Repeat the records. Leave nothing out.

◆ ◆ ◆ ◆ ◆

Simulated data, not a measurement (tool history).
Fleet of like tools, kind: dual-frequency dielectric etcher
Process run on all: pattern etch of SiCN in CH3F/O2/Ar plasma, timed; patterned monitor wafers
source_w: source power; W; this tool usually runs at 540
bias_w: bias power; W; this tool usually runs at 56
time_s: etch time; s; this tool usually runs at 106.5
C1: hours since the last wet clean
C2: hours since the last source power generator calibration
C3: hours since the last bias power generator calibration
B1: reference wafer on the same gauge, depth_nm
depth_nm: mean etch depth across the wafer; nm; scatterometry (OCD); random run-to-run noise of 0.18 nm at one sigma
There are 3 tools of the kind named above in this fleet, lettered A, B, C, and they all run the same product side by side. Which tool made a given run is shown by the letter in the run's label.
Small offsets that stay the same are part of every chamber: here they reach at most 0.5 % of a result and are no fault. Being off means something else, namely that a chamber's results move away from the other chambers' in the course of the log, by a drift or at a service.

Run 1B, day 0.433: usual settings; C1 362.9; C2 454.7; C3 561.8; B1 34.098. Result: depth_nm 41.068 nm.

◆ ◆ ◆ ◆ ◆

■ **Written reply**:
Simulated data, not a measurement (tool history).
Fleet of like tools, kind: dual-frequency dielectric etcher
Process run on all: pattern etch of SiCN in CH3F/O2/Ar plasma, timed; patterned monitor wafers
source_w: source power; W; this tool usually runs at 540
bias_w: bias power; W; this tool usually runs at 56
time_s: etch time; s; this tool usually runs at 106.5
C1: hours since the last wet clean
C2: hours since the last source power generator calibration
C3: hours since the last bias power generator calibration
B1: reference wafer on the same gauge, depth_nm
depth_nm: mean etch depth across the wafer; nm; scatterometry (OCD); random run-to-run noise of 0.18 nm at one sigma
There are 3 tools of the kind named above in this fleet, lettered A, B, C, and they all run the same product side by side. Which tool made a given run is shown by the letter in the run's label.
Small offsets that stay the same are part of every chamber: here they reach at most 0.5 % of a result and are no fault. Being off means something else, namely that a chamber's results move away from the other chambers' in the course of the log, by a drift or at a service.

Run 1B, day 0.433: usual settings; C1 362.9; C2 454.7; C3 561.8; B1 34.098. Result: depth_nm 41.068 nm.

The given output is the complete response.